- [SOURCE MATERIAL]:
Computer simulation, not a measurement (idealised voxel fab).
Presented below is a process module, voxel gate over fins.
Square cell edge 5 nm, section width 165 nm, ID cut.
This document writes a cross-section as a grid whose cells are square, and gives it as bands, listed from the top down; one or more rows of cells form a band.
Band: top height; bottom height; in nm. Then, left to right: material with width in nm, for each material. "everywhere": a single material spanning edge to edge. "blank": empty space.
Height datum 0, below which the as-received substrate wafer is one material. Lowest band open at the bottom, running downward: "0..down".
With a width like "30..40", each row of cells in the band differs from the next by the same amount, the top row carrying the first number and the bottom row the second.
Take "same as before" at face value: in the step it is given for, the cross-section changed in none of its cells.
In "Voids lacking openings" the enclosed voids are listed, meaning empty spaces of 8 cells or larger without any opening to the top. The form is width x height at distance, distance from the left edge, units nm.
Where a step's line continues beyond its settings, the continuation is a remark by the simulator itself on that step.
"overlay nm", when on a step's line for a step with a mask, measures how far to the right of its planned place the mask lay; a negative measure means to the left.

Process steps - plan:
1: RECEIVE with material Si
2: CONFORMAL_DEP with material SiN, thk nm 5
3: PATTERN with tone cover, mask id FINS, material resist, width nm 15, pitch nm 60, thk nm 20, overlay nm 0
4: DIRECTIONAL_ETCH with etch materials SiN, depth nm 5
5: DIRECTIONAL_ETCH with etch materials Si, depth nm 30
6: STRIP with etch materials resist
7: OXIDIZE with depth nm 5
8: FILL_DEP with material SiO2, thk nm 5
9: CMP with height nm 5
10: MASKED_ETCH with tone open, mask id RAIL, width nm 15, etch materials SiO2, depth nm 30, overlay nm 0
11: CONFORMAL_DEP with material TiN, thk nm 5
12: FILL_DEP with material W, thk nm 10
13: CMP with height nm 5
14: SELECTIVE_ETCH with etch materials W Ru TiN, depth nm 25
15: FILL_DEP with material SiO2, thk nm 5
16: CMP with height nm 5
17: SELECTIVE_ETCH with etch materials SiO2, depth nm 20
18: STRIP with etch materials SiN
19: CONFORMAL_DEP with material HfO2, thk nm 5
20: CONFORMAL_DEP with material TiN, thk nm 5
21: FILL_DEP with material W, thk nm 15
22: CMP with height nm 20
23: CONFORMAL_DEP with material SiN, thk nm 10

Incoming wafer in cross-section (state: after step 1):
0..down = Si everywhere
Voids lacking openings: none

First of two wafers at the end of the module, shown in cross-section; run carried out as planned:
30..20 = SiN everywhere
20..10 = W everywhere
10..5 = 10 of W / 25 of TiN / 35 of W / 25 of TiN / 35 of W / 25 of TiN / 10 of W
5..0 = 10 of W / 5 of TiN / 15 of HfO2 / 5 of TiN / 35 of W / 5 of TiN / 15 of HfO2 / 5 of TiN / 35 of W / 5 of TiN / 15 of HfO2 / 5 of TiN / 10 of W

- [ACTION ITEM]:
Restate word for word the entries above, starting at the line with "16: CMP with height nm 5" and ending at the line with "10..5 = 10 of", inclusive, and no others.

- [RESULT]:
16: CMP with height nm 5
17: SELECTIVE_ETCH with etch materials SiO2, depth nm 20
18: STRIP with etch materials SiN
19: CONFORMAL_DEP with material HfO2, thk nm 5
20: CONFORMAL_DEP with material TiN, thk nm 5
21: FILL_DEP with material W, thk nm 15
22: CMP with height nm 20
23: CONFORMAL_DEP with material SiN, thk nm 10

Incoming wafer in cross-section (state: after step 1):
0..down = Si everywhere
Voids lacking openings: none

First of two wafers at the end of the module, shown in cross-section; run carried out as planned:
30..20 = SiN everywhere
20..10 = W everywhere
10..5 = 10 of W / 25 of TiN / 35 of W / 25 of TiN / 35 of W / 25 of TiN / 10 of W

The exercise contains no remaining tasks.